Action item » Nothing in the data may change. Copy all of it exactly.

[Start of Attachment]
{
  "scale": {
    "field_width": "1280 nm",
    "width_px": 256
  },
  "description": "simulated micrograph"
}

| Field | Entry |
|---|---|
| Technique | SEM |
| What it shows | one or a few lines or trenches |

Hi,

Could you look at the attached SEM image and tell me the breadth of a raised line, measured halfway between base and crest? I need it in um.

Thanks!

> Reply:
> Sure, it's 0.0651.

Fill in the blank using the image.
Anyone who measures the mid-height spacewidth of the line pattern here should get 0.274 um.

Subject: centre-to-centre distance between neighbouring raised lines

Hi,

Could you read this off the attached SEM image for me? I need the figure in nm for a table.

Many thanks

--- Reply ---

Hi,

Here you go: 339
[End of Attachment]

Exercise response »
{
  "scale": {
    "field_width": "1280 nm",
    "width_px": 256
  },
  "description": "simulated micrograph"
}

| Field | Entry |
|---|---|
| Technique | SEM |
| What it shows | one or a few lines or trenches |

Hi,

Could you look at the attached SEM image and tell me the breadth of a raised line, measured halfway between base and crest? I need it in um.

Thanks!

> Reply:
> Sure, it's 0.0651.

Fill in the blank using the image.
Anyone who measures the mid-height spacewidth of the line pattern here should get 0.274 um.

Subject: centre-to-centre distance between neighbouring raised lines

Hi,

Could you read this off the attached SEM image for me? I need the figure in nm for a table.

Many thanks

--- Reply ---

Hi,

Here you go: 339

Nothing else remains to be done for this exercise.